- [EXTRACTED MATERIAL]
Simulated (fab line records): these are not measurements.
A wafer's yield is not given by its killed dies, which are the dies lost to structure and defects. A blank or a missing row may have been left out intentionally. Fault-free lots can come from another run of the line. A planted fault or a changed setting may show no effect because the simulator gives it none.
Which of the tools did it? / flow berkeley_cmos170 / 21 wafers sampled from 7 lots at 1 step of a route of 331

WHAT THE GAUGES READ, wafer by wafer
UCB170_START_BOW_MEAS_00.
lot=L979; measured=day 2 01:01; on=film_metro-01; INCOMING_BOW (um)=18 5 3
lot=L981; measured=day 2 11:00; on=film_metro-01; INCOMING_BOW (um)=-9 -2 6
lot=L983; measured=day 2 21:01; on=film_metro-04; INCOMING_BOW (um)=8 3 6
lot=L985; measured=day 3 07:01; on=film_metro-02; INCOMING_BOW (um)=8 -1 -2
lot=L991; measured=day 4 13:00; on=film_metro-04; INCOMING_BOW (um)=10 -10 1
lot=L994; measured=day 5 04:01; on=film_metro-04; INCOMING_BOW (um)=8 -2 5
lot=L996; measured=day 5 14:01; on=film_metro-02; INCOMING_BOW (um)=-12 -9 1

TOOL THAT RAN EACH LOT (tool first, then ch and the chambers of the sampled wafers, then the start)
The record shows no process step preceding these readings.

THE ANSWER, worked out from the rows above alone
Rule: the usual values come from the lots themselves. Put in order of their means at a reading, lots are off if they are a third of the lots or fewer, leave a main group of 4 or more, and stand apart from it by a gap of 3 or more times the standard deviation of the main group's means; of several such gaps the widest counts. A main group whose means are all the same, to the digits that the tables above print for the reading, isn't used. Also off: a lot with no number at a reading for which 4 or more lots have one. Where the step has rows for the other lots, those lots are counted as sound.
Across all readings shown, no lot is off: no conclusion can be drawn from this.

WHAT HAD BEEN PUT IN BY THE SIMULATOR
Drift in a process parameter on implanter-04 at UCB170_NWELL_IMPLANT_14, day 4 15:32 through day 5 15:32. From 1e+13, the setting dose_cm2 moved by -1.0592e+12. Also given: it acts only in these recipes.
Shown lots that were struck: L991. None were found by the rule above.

- [ACTION ITEM] Stop at the line containing "lot=L979; measured=day 2". Please print exactly every line before it from the start of the records, plus that line itself, and nothing else.

- [RESULT]
Simulated (fab line records): these are not measurements.
A wafer's yield is not given by its killed dies, which are the dies lost to structure and defects. A blank or a missing row may have been left out intentionally. Fault-free lots can come from another run of the line. A planted fault or a changed setting may show no effect because the simulator gives it none.
Which of the tools did it? / flow berkeley_cmos170 / 21 wafers sampled from 7 lots at 1 step of a route of 331

WHAT THE GAUGES READ, wafer by wafer
UCB170_START_BOW_MEAS_00.
lot=L979; measured=day 2 01:01; on=film_metro-01; INCOMING_BOW (um)=18 5 3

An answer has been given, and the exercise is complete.